==== Records supplied
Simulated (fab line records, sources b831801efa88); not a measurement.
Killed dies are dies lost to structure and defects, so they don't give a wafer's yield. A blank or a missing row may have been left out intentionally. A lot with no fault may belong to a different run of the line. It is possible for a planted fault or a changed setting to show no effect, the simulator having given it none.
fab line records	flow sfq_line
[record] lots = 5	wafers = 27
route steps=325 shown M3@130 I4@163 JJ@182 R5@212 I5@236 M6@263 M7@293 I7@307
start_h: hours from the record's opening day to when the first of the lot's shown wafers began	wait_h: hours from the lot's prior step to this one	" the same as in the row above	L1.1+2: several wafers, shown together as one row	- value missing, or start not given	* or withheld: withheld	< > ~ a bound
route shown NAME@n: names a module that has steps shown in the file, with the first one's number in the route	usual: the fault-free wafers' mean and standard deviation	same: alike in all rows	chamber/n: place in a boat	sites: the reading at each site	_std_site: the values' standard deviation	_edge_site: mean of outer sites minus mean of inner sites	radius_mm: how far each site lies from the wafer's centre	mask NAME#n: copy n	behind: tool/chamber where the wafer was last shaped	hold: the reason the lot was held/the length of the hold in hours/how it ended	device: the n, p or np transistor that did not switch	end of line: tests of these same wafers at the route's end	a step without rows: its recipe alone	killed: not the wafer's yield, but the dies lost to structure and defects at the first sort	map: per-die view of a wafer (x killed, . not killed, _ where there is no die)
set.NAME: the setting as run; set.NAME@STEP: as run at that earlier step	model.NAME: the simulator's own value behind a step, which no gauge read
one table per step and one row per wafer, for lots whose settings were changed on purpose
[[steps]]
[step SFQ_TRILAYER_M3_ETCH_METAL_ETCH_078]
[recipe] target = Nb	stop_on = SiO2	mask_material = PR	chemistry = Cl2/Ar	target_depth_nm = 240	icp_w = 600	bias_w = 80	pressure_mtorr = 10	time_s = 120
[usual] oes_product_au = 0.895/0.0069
========

● Work item
Restate the listing exactly, starting at its first line and ending at the line where "start_h: hours from" occurs; include both and no other lines.

● Task result
Simulated (fab line records, sources b831801efa88); not a measurement.
Killed dies are dies lost to structure and defects, so they don't give a wafer's yield. A blank or a missing row may have been left out intentionally. A lot with no fault may belong to a different run of the line. It is possible for a planted fault or a changed setting to show no effect, the simulator having given it none.
fab line records	flow sfq_line
[record] lots = 5	wafers = 27
route steps=325 shown M3@130 I4@163 JJ@182 R5@212 I5@236 M6@263 M7@293 I7@307
start_h: hours from the record's opening day to when the first of the lot's shown wafers began	wait_h: hours from the lot's prior step to this one	" the same as in the row above	L1.1+2: several wafers, shown together as one row	- value missing, or start not given	* or withheld: withheld	< > ~ a bound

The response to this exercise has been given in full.